Material supplied »
—————

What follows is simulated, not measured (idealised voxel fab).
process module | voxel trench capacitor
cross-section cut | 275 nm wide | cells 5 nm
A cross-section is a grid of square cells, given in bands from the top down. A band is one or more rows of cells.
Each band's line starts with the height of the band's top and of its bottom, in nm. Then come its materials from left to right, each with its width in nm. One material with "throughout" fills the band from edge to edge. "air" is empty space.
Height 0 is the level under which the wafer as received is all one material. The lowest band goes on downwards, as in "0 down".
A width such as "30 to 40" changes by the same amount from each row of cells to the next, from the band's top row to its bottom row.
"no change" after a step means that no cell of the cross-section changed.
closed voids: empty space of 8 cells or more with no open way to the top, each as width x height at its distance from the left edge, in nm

—————

Work request »
Your answer should be the records themselves, returned word for word.

Exercise response »
What follows is simulated, not measured (idealised voxel fab).
process module | voxel trench capacitor
cross-section cut | 275 nm wide | cells 5 nm
A cross-section is a grid of square cells, given in bands from the top down. A band is one or more rows of cells.
Each band's line starts with the height of the band's top and of its bottom, in nm. Then come its materials from left to right, each with its width in nm. One material with "throughout" fills the band from edge to edge. "air" is empty space.
Height 0 is the level under which the wafer as received is all one material. The lowest band goes on downwards, as in "0 down".
A width such as "30 to 40" changes by the same amount from each row of cells to the next, from the band's top row to its bottom row.
"no change" after a step means that no cell of the cross-section changed.
closed voids: empty space of 8 cells or more with no open way to the top, each as width x height at its distance from the left edge, in nm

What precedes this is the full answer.